— TASK ITEM —
Whatever lines the data contains, output all of them unchanged.

— GIVEN ENTRIES —
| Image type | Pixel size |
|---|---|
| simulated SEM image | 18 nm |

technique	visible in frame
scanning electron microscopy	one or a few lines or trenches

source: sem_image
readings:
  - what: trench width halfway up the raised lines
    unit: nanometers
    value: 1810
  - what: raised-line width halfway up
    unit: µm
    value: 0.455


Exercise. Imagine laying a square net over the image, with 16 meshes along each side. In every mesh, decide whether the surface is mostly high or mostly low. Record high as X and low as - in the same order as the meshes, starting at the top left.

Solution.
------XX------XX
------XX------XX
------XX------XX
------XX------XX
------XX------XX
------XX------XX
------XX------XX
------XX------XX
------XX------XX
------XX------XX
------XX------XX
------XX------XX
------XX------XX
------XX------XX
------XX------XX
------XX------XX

— EXERCISE RESULT —
| Image type | Pixel size |
|---|---|
| simulated SEM image | 18 nm |

technique	visible in frame
scanning electron microscopy	one or a few lines or trenches

source: sem_image
readings:
  - what: trench width halfway up the raised lines
    unit: nanometers
    value: 1810
  - what: raised-line width halfway up
    unit: µm
    value: 0.455


Exercise. Imagine laying a square net over the image, with 16 meshes along each side. In every mesh, decide whether the surface is mostly high or mostly low. Record high as X and low as - in the same order as the meshes, starting at the top left.

Solution.
------XX------XX
------XX------XX
------XX------XX
------XX------XX
------XX------XX
------XX------XX
------XX------XX
------XX------XX
------XX------XX
------XX------XX
------XX------XX
------XX------XX
------XX------XX
------XX------XX
------XX------XX
------XX------XX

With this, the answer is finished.